Work order: From the records below, extract only the lines running from the line with "step 1, INSPECT (+)" to the line with "step 11, THK MEAS", both lines included, reproducing them exactly.

Given entries:
BEGIN

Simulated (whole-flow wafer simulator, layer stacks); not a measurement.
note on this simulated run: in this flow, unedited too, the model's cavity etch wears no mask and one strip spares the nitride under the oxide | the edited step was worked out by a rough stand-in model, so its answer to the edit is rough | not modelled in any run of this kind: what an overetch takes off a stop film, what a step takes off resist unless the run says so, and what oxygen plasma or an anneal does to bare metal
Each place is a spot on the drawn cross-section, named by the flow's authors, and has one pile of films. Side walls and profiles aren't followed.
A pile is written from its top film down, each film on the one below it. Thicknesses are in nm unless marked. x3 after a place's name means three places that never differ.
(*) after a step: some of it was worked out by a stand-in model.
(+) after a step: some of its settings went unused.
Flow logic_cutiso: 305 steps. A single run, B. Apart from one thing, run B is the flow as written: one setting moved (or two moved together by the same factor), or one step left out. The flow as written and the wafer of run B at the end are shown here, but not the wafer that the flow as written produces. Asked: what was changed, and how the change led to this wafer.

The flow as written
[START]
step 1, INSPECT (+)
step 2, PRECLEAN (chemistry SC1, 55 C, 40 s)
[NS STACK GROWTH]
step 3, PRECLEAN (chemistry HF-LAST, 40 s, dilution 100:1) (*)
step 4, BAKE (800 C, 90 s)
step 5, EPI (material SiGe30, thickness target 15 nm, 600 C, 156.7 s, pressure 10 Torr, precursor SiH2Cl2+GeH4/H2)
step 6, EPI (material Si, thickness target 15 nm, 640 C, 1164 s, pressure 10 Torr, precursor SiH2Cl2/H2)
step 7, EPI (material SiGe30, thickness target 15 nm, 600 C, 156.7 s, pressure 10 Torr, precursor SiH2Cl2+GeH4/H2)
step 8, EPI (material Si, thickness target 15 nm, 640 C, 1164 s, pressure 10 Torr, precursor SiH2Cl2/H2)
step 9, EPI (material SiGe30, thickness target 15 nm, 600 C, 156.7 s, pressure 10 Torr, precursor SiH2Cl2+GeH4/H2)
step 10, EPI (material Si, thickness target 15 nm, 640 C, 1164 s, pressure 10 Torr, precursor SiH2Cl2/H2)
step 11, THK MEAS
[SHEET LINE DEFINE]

END

Answer area:
step 1, INSPECT (+)
step 2, PRECLEAN (chemistry SC1, 55 C, 40 s)
[NS STACK GROWTH]
step 3, PRECLEAN (chemistry HF-LAST, 40 s, dilution 100:1) (*)
step 4, BAKE (800 C, 90 s)
step 5, EPI (material SiGe30, thickness target 15 nm, 600 C, 156.7 s, pressure 10 Torr, precursor SiH2Cl2+GeH4/H2)
step 6, EPI (material Si, thickness target 15 nm, 640 C, 1164 s, pressure 10 Torr, precursor SiH2Cl2/H2)
step 7, EPI (material SiGe30, thickness target 15 nm, 600 C, 156.7 s, pressure 10 Torr, precursor SiH2Cl2+GeH4/H2)
step 8, EPI (material Si, thickness target 15 nm, 640 C, 1164 s, pressure 10 Torr, precursor SiH2Cl2/H2)
step 9, EPI (material SiGe30, thickness target 15 nm, 600 C, 156.7 s, pressure 10 Torr, precursor SiH2Cl2+GeH4/H2)
step 10, EPI (material Si, thickness target 15 nm, 640 C, 1164 s, pressure 10 Torr, precursor SiH2Cl2/H2)
step 11, THK MEAS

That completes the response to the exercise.